• [EXERCISE]
Copy out all the entries exactly.

******************************

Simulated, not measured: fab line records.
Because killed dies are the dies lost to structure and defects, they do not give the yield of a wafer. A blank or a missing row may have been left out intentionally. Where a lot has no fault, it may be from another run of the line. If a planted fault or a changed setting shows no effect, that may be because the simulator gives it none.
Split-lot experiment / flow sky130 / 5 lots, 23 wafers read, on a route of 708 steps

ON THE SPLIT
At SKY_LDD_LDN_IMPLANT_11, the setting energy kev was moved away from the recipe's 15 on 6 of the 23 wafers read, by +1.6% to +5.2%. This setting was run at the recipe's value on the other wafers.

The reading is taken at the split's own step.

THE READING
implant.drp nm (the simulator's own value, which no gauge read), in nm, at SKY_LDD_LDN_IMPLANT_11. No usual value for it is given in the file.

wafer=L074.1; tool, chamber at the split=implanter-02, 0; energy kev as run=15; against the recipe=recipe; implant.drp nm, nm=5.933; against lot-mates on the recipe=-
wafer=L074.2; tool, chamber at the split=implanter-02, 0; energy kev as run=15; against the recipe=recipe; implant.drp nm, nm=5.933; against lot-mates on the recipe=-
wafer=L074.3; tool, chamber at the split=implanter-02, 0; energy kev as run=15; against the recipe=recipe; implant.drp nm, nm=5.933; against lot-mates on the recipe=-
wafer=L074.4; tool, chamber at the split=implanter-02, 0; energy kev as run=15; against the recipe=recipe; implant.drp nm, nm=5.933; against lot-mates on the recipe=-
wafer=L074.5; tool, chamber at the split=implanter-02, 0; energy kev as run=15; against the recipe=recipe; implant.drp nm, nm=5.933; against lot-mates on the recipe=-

******************************

• [TASK RESPONSE]
Simulated, not measured: fab line records.
Because killed dies are the dies lost to structure and defects, they do not give the yield of a wafer. A blank or a missing row may have been left out intentionally. Where a lot has no fault, it may be from another run of the line. If a planted fault or a changed setting shows no effect, that may be because the simulator gives it none.
Split-lot experiment / flow sky130 / 5 lots, 23 wafers read, on a route of 708 steps

ON THE SPLIT
At SKY_LDD_LDN_IMPLANT_11, the setting energy kev was moved away from the recipe's 15 on 6 of the 23 wafers read, by +1.6% to +5.2%. This setting was run at the recipe's value on the other wafers.

The reading is taken at the split's own step.

THE READING
implant.drp nm (the simulator's own value, which no gauge read), in nm, at SKY_LDD_LDN_IMPLANT_11. No usual value for it is given in the file.

wafer=L074.1; tool, chamber at the split=implanter-02, 0; energy kev as run=15; against the recipe=recipe; implant.drp nm, nm=5.933; against lot-mates on the recipe=-
wafer=L074.2; tool, chamber at the split=implanter-02, 0; energy kev as run=15; against the recipe=recipe; implant.drp nm, nm=5.933; against lot-mates on the recipe=-
wafer=L074.3; tool, chamber at the split=implanter-02, 0; energy kev as run=15; against the recipe=recipe; implant.drp nm, nm=5.933; against lot-mates on the recipe=-
wafer=L074.4; tool, chamber at the split=implanter-02, 0; energy kev as run=15; against the recipe=recipe; implant.drp nm, nm=5.933; against lot-mates on the recipe=-
wafer=L074.5; tool, chamber at the split=implanter-02, 0; energy kev as run=15; against the recipe=recipe; implant.drp nm, nm=5.933; against lot-mates on the recipe=-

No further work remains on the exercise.